ACTIVITY — Print each line from the start of the records below up through the line where "19.2 nanometres" is found, exactly as given.

.....

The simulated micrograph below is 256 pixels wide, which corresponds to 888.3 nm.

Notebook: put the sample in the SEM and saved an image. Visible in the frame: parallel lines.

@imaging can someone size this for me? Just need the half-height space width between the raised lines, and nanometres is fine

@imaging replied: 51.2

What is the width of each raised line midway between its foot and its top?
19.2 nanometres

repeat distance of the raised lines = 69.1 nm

.....

EXERCISE OUTPUT —
The simulated micrograph below is 256 pixels wide, which corresponds to 888.3 nm.

Notebook: put the sample in the SEM and saved an image. Visible in the frame: parallel lines.

@imaging can someone size this for me? Just need the half-height space width between the raised lines, and nanometres is fine

@imaging replied: 51.2

What is the width of each raised line midway between its foot and its top?
19.2 nanometres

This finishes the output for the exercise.